→ Assignment
Retype the whole listing that follows, line for line.

→ Dataset records
=== Begin Enclosure ===

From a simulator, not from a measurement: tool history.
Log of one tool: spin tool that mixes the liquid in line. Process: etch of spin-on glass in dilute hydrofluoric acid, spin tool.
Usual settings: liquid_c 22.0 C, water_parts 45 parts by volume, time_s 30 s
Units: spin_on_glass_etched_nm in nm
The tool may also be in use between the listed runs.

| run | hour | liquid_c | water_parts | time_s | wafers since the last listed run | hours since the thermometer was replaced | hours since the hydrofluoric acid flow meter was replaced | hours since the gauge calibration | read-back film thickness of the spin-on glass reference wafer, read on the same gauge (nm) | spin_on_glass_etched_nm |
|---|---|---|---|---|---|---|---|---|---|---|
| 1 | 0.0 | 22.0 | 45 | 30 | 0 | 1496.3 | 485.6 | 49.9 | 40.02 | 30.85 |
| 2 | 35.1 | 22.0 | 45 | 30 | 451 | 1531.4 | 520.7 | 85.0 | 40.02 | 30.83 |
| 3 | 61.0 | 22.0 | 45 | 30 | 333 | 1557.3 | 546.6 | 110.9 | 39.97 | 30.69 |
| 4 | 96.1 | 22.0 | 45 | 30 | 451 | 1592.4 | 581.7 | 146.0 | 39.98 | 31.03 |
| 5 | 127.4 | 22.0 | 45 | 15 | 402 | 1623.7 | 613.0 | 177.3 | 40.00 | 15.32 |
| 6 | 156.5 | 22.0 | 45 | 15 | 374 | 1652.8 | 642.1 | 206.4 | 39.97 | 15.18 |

=== End Enclosure ===

→ Answer box
From a simulator, not from a measurement: tool history.
Log of one tool: spin tool that mixes the liquid in line. Process: etch of spin-on glass in dilute hydrofluoric acid, spin tool.
Usual settings: liquid_c 22.0 C, water_parts 45 parts by volume, time_s 30 s
Units: spin_on_glass_etched_nm in nm
The tool may also be in use between the listed runs.

| run | hour | liquid_c | water_parts | time_s | wafers since the last listed run | hours since the thermometer was replaced | hours since the hydrofluoric acid flow meter was replaced | hours since the gauge calibration | read-back film thickness of the spin-on glass reference wafer, read on the same gauge (nm) | spin_on_glass_etched_nm |
|---|---|---|---|---|---|---|---|---|---|---|
| 1 | 0.0 | 22.0 | 45 | 30 | 0 | 1496.3 | 485.6 | 49.9 | 40.02 | 30.85 |
| 2 | 35.1 | 22.0 | 45 | 30 | 451 | 1531.4 | 520.7 | 85.0 | 40.02 | 30.83 |
| 3 | 61.0 | 22.0 | 45 | 30 | 333 | 1557.3 | 546.6 | 110.9 | 39.97 | 30.69 |
| 4 | 96.1 | 22.0 | 45 | 30 | 451 | 1592.4 | 581.7 | 146.0 | 39.98 | 31.03 |
| 5 | 127.4 | 22.0 | 45 | 15 | 402 | 1623.7 | 613.0 | 177.3 | 40.00 | 15.32 |
| 6 | 156.5 | 22.0 | 45 | 15 | 374 | 1652.8 | 642.1 | 206.4 | 39.97 | 15.18 |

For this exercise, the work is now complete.